Assignment: When the line containing "title: Where does the surface rise?" is reached, include it and end there; set down verbatim every line before it, starting at the top of the records.

☆ ☆ ☆ ☆ ☆
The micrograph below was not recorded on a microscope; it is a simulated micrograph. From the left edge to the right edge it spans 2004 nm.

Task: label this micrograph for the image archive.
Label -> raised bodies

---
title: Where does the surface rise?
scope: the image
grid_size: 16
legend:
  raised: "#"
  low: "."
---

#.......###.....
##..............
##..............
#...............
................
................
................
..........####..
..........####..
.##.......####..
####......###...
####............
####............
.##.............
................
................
☆ ☆ ☆ ☆ ☆

Problem solution:
The micrograph below was not recorded on a microscope; it is a simulated micrograph. From the left edge to the right edge it spans 2004 nm.

Task: label this micrograph for the image archive.
Label -> raised bodies

---
title: Where does the surface rise?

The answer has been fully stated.